◆ ACTIVITY: Copy out the full listing that comes next, exactly.

◆ INPUT DATA:
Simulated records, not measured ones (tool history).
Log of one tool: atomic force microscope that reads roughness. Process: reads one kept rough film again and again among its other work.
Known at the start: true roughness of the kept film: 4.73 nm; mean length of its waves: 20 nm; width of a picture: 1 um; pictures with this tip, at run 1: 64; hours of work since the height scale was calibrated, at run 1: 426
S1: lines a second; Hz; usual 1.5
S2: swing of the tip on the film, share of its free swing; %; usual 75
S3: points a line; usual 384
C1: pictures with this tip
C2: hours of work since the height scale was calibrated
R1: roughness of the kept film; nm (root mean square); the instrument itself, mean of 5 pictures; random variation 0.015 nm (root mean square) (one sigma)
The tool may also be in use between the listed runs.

◆ EXERCISE RESULT:
Simulated records, not measured ones (tool history).
Log of one tool: atomic force microscope that reads roughness. Process: reads one kept rough film again and again among its other work.
Known at the start: true roughness of the kept film: 4.73 nm; mean length of its waves: 20 nm; width of a picture: 1 um; pictures with this tip, at run 1: 64; hours of work since the height scale was calibrated, at run 1: 426
S1: lines a second; Hz; usual 1.5
S2: swing of the tip on the film, share of its free swing; %; usual 75
S3: points a line; usual 384
C1: pictures with this tip
C2: hours of work since the height scale was calibrated
R1: roughness of the kept film; nm (root mean square); the instrument itself, mean of 5 pictures; random variation 0.015 nm (root mean square) (one sigma)
The tool may also be in use between the listed runs.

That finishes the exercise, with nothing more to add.